### REQUIREMENT
Print out the data below. Do not alter a single line.

___ DATA PROVIDED
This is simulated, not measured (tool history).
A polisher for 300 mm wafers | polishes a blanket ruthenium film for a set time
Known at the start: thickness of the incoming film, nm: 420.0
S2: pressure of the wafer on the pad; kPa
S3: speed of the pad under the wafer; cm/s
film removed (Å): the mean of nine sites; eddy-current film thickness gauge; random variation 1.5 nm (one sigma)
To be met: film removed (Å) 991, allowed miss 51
______

### YOUR RESPONSE
This is simulated, not measured (tool history).
A polisher for 300 mm wafers | polishes a blanket ruthenium film for a set time
Known at the start: thickness of the incoming film, nm: 420.0
S2: pressure of the wafer on the pad; kPa
S3: speed of the pad under the wafer; cm/s
film removed (Å): the mean of nine sites; eddy-current film thickness gauge; random variation 1.5 nm (one sigma)
To be met: film removed (Å) 991, allowed miss 51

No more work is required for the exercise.